Work item :: Reproduce exactly, and only, the lines running from the start of the entries below to the line containing "Goals for the".

^^^^^^^^^^^^^^^^

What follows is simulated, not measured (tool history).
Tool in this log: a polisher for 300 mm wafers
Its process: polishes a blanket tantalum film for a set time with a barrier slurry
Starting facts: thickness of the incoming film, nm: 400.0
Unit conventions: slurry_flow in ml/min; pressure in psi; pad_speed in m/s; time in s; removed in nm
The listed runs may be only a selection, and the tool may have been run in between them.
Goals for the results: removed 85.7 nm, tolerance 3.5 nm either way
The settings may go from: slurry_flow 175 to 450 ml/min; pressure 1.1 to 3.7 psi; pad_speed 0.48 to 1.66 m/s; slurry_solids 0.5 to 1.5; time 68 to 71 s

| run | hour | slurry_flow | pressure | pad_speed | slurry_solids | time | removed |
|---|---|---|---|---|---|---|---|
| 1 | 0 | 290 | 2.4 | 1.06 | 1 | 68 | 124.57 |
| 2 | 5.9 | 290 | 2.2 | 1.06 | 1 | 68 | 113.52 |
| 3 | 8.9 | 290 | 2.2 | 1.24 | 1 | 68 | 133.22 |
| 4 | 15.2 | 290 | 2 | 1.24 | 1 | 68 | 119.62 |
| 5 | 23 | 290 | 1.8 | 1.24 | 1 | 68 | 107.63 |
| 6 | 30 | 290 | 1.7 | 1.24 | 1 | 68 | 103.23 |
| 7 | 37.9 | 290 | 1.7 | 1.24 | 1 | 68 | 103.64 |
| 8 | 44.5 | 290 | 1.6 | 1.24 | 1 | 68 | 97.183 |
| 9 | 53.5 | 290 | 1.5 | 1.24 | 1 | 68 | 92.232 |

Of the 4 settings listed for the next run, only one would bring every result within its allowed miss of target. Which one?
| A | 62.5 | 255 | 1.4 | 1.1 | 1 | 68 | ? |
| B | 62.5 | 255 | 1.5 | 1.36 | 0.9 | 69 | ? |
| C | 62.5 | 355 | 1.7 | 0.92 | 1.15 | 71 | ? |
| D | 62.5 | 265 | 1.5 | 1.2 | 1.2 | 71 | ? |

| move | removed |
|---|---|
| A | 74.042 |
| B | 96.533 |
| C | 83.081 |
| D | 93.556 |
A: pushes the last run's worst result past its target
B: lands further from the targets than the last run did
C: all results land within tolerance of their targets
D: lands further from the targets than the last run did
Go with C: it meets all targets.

^^^^^^^^^^^^^^^^

Written reply ::
What follows is simulated, not measured (tool history).
Tool in this log: a polisher for 300 mm wafers
Its process: polishes a blanket tantalum film for a set time with a barrier slurry
Starting facts: thickness of the incoming film, nm: 400.0
Unit conventions: slurry_flow in ml/min; pressure in psi; pad_speed in m/s; time in s; removed in nm
The listed runs may be only a selection, and the tool may have been run in between them.
Goals for the results: removed 85.7 nm, tolerance 3.5 nm either way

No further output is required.